- [Work request] Without any change, set down every record below.

- [Extracted entries]
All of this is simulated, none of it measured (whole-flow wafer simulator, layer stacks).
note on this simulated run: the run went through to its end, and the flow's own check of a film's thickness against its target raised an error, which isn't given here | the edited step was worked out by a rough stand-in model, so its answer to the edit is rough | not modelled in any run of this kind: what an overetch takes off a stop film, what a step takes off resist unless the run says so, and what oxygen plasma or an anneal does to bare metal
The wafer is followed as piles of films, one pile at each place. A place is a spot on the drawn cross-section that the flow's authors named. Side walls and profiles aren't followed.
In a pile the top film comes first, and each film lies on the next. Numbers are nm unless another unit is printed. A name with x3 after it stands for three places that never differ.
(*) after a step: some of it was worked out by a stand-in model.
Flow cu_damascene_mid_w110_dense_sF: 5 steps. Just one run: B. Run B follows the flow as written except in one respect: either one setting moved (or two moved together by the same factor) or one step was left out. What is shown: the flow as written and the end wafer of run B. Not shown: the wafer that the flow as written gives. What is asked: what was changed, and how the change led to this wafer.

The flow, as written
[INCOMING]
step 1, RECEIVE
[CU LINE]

- [Solution]
All of this is simulated, none of it measured (whole-flow wafer simulator, layer stacks).
note on this simulated run: the run went through to its end, and the flow's own check of a film's thickness against its target raised an error, which isn't given here | the edited step was worked out by a rough stand-in model, so its answer to the edit is rough | not modelled in any run of this kind: what an overetch takes off a stop film, what a step takes off resist unless the run says so, and what oxygen plasma or an anneal does to bare metal
The wafer is followed as piles of films, one pile at each place. A place is a spot on the drawn cross-section that the flow's authors named. Side walls and profiles aren't followed.
In a pile the top film comes first, and each film lies on the next. Numbers are nm unless another unit is printed. A name with x3 after it stands for three places that never differ.
(*) after a step: some of it was worked out by a stand-in model.
Flow cu_damascene_mid_w110_dense_sF: 5 steps. Just one run: B. Run B follows the flow as written except in one respect: either one setting moved (or two moved together by the same factor) or one step was left out. What is shown: the flow as written and the end wafer of run B. Not shown: the wafer that the flow as written gives. What is asked: what was changed, and how the change led to this wafer.

The flow, as written
[INCOMING]
step 1, RECEIVE
[CU LINE]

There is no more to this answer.